Activity –
Please output exactly the part of the records below that opens with the line containing "0 to -30: air" and closes with the line containing "below -25: unchanged", both lines included, and nothing else.

Records supplied –
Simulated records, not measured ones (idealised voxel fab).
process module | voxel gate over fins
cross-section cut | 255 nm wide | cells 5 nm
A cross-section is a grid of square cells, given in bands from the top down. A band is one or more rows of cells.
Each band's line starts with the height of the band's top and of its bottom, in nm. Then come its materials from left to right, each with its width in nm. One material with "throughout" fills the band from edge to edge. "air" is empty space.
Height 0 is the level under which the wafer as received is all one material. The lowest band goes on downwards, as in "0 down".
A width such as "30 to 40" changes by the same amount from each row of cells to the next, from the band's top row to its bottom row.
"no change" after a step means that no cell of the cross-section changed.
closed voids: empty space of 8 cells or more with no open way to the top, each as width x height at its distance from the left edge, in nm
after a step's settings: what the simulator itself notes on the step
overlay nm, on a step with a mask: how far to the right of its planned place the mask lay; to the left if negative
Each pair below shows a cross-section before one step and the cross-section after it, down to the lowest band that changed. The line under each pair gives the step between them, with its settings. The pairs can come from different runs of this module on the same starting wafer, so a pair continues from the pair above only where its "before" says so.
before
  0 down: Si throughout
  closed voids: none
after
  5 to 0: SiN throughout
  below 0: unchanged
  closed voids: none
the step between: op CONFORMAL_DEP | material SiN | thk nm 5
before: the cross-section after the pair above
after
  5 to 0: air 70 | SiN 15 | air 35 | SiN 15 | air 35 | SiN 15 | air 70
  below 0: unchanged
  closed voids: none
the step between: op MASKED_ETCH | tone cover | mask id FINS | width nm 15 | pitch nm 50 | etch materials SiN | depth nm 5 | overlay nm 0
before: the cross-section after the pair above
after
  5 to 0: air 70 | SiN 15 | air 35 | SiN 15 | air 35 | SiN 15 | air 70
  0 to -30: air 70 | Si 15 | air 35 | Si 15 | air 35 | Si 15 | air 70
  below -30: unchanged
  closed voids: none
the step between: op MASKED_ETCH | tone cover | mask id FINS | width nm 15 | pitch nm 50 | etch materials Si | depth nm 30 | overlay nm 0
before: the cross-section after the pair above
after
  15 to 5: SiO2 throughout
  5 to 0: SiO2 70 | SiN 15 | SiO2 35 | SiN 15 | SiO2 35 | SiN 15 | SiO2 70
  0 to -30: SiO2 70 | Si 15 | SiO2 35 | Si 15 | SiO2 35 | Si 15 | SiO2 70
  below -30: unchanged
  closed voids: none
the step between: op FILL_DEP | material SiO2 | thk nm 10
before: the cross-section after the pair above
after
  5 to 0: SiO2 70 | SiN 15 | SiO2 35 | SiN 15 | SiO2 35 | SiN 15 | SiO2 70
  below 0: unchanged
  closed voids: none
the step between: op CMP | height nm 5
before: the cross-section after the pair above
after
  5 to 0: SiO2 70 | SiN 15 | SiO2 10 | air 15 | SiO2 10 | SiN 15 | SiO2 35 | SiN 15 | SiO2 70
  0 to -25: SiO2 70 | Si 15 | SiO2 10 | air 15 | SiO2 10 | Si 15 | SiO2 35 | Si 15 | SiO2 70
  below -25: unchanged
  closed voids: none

Reply –
  0 to -30: air 70 | Si 15 | air 35 | Si 15 | air 35 | Si 15 | air 70
  below -30: unchanged
  closed voids: none
the step between: op MASKED_ETCH | tone cover | mask id FINS | width nm 15 | pitch nm 50 | etch materials Si | depth nm 30 | overlay nm 0
before: the cross-section after the pair above
after
  15 to 5: SiO2 throughout
  5 to 0: SiO2 70 | SiN 15 | SiO2 35 | SiN 15 | SiO2 35 | SiN 15 | SiO2 70
  0 to -30: SiO2 70 | Si 15 | SiO2 35 | Si 15 | SiO2 35 | Si 15 | SiO2 70
  below -30: unchanged
  closed voids: none
the step between: op FILL_DEP | material SiO2 | thk nm 10
before: the cross-section after the pair above
after
  5 to 0: SiO2 70 | SiN 15 | SiO2 35 | SiN 15 | SiO2 35 | SiN 15 | SiO2 70
  below 0: unchanged
  closed voids: none
the step between: op CMP | height nm 5
before: the cross-section after the pair above
after
  5 to 0: SiO2 70 | SiN 15 | SiO2 10 | air 15 | SiO2 10 | SiN 15 | SiO2 35 | SiN 15 | SiO2 70
  0 to -25: SiO2 70 | Si 15 | SiO2 10 | air 15 | SiO2 10 | Si 15 | SiO2 35 | Si 15 | SiO2 70
  below -25: unchanged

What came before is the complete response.